> Requirement: Only the lines below between the ones containing "Measurement units: thickness_nm in nm" and "Same kind, same", inclusive, are to be reproduced, each exactly as it stands.

┌────────

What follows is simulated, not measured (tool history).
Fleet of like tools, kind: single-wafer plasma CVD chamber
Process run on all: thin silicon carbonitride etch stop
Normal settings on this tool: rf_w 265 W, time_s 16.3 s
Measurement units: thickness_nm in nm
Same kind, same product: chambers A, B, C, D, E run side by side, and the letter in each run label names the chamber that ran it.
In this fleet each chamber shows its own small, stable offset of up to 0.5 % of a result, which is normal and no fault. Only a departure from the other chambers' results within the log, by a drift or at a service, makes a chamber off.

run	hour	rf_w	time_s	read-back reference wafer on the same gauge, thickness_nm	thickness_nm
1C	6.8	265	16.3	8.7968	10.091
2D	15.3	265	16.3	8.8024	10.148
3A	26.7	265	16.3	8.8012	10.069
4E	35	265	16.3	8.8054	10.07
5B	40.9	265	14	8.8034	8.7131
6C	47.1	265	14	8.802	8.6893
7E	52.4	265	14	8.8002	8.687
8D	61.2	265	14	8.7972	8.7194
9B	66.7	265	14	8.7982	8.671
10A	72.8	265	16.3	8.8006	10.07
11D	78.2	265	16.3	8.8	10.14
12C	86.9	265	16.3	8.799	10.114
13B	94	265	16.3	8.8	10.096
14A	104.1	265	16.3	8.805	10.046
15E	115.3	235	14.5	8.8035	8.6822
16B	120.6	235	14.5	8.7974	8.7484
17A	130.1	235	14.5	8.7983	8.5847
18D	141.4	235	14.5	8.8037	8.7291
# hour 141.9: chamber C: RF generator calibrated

└────────

> Exercise answer:
Measurement units: thickness_nm in nm
Same kind, same product: chambers A, B, C, D, E run side by side, and the letter in each run label names the chamber that ran it.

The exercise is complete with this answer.